Provided records:
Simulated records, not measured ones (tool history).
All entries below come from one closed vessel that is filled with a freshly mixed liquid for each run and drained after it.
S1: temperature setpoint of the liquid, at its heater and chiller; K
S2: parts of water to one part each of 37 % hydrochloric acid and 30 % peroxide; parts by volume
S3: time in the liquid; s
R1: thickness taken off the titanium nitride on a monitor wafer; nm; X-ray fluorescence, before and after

Assigned task:
Repeat the listing in full, keeping every line exactly as it is.

Response:
Simulated records, not measured ones (tool history).
All entries below come from one closed vessel that is filled with a freshly mixed liquid for each run and drained after it.
S1: temperature setpoint of the liquid, at its heater and chiller; K
S2: parts of water to one part each of 37 % hydrochloric acid and 30 % peroxide; parts by volume
S3: time in the liquid; s
R1: thickness taken off the titanium nitride on a monitor wafer; nm; X-ray fluorescence, before and after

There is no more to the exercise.